Extracted information:
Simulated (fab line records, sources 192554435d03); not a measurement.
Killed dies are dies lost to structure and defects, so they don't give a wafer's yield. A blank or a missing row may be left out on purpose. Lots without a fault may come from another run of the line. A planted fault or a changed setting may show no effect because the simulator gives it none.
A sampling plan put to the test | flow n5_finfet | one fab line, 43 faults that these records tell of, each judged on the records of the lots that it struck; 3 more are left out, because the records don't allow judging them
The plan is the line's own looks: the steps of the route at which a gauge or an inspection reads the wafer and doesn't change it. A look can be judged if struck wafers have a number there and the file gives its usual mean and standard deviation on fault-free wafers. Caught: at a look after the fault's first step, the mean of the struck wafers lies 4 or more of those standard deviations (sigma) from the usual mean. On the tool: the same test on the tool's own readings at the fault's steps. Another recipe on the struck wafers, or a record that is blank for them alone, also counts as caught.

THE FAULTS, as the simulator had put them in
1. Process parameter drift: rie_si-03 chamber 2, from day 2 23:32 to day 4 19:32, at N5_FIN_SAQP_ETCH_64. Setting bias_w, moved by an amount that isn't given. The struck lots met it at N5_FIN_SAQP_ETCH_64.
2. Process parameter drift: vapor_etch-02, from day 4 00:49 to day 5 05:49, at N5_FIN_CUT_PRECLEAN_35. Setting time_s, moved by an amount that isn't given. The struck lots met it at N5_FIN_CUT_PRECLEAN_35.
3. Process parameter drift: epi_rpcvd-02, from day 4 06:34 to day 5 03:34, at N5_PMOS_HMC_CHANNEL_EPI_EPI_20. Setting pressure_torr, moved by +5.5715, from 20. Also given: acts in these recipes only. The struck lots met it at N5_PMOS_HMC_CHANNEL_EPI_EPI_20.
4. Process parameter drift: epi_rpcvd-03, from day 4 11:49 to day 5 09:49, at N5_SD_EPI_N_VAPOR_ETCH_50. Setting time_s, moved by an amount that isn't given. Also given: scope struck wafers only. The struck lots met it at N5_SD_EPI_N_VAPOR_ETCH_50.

Brief: Go through the listing above and write out exactly the lines starting with the one holding "2. Process parameter" and running through the one holding "3. Process parameter", ends included, and no others.

Reply:
2. Process parameter drift: vapor_etch-02, from day 4 00:49 to day 5 05:49, at N5_FIN_CUT_PRECLEAN_35. Setting time_s, moved by an amount that isn't given. The struck lots met it at N5_FIN_CUT_PRECLEAN_35.
3. Process parameter drift: epi_rpcvd-02, from day 4 06:34 to day 5 03:34, at N5_PMOS_HMC_CHANNEL_EPI_EPI_20. Setting pressure_torr, moved by +5.5715, from 20. Also given: acts in these recipes only. The struck lots met it at N5_PMOS_HMC_CHANNEL_EPI_EPI_20.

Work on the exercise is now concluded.